[Work item]: Set down the data that follows again, exactly as written.

_____

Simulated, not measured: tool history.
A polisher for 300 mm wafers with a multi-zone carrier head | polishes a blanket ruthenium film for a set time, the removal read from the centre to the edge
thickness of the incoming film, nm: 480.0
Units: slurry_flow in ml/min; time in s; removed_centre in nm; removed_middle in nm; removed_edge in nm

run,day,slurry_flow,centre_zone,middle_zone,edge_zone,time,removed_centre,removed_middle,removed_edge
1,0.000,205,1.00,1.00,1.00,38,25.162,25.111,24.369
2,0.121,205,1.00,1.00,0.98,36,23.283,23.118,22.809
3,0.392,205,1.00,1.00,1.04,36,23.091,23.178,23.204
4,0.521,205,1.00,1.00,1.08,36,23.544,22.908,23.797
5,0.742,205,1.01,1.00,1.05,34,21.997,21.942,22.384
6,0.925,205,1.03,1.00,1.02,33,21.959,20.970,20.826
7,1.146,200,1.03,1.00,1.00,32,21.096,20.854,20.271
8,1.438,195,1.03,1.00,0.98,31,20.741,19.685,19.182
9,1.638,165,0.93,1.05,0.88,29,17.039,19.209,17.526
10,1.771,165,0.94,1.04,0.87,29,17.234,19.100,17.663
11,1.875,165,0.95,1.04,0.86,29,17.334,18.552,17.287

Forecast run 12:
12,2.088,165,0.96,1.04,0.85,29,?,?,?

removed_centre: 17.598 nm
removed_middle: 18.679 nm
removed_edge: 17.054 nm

_____

[Written reply]:
Simulated, not measured: tool history.
A polisher for 300 mm wafers with a multi-zone carrier head | polishes a blanket ruthenium film for a set time, the removal read from the centre to the edge
thickness of the incoming film, nm: 480.0
Units: slurry_flow in ml/min; time in s; removed_centre in nm; removed_middle in nm; removed_edge in nm

run,day,slurry_flow,centre_zone,middle_zone,edge_zone,time,removed_centre,removed_middle,removed_edge
1,0.000,205,1.00,1.00,1.00,38,25.162,25.111,24.369
2,0.121,205,1.00,1.00,0.98,36,23.283,23.118,22.809
3,0.392,205,1.00,1.00,1.04,36,23.091,23.178,23.204
4,0.521,205,1.00,1.00,1.08,36,23.544,22.908,23.797
5,0.742,205,1.01,1.00,1.05,34,21.997,21.942,22.384
6,0.925,205,1.03,1.00,1.02,33,21.959,20.970,20.826
7,1.146,200,1.03,1.00,1.00,32,21.096,20.854,20.271
8,1.438,195,1.03,1.00,0.98,31,20.741,19.685,19.182
9,1.638,165,0.93,1.05,0.88,29,17.039,19.209,17.526
10,1.771,165,0.94,1.04,0.87,29,17.234,19.100,17.663
11,1.875,165,0.95,1.04,0.86,29,17.334,18.552,17.287

Forecast run 12:
12,2.088,165,0.96,1.04,0.85,29,?,?,?

removed_centre: 17.598 nm
removed_middle: 18.679 nm
removed_edge: 17.054 nm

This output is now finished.